● **INPUT DATA**:
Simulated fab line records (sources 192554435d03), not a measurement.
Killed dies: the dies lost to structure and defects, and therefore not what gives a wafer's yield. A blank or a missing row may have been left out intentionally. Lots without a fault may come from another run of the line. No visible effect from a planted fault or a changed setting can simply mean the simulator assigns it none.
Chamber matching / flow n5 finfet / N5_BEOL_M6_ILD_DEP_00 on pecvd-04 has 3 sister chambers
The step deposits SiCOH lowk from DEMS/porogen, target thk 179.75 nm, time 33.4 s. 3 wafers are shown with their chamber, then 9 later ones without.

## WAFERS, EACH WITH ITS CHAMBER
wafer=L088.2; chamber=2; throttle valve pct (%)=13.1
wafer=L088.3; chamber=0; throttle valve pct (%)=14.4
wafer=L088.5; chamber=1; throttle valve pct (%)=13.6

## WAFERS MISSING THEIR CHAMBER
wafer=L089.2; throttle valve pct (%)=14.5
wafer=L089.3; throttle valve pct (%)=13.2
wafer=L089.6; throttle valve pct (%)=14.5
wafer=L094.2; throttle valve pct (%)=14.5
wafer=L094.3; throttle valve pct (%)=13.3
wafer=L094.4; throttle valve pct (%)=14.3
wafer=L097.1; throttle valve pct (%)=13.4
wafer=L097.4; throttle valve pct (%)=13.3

● **REQUIREMENT**:
Give back the listing exactly.

● **TASK OUTPUT**:
Simulated fab line records (sources 192554435d03), not a measurement.
Killed dies: the dies lost to structure and defects, and therefore not what gives a wafer's yield. A blank or a missing row may have been left out intentionally. Lots without a fault may come from another run of the line. No visible effect from a planted fault or a changed setting can simply mean the simulator assigns it none.
Chamber matching / flow n5 finfet / N5_BEOL_M6_ILD_DEP_00 on pecvd-04 has 3 sister chambers
The step deposits SiCOH lowk from DEMS/porogen, target thk 179.75 nm, time 33.4 s. 3 wafers are shown with their chamber, then 9 later ones without.

## WAFERS, EACH WITH ITS CHAMBER
wafer=L088.2; chamber=2; throttle valve pct (%)=13.1
wafer=L088.3; chamber=0; throttle valve pct (%)=14.4
wafer=L088.5; chamber=1; throttle valve pct (%)=13.6

## WAFERS MISSING THEIR CHAMBER
wafer=L089.2; throttle valve pct (%)=14.5
wafer=L089.3; throttle valve pct (%)=13.2
wafer=L089.6; throttle valve pct (%)=14.5
wafer=L094.2; throttle valve pct (%)=14.5
wafer=L094.3; throttle valve pct (%)=13.3
wafer=L094.4; throttle valve pct (%)=14.3
wafer=L097.1; throttle valve pct (%)=13.4
wafer=L097.4; throttle valve pct (%)=13.3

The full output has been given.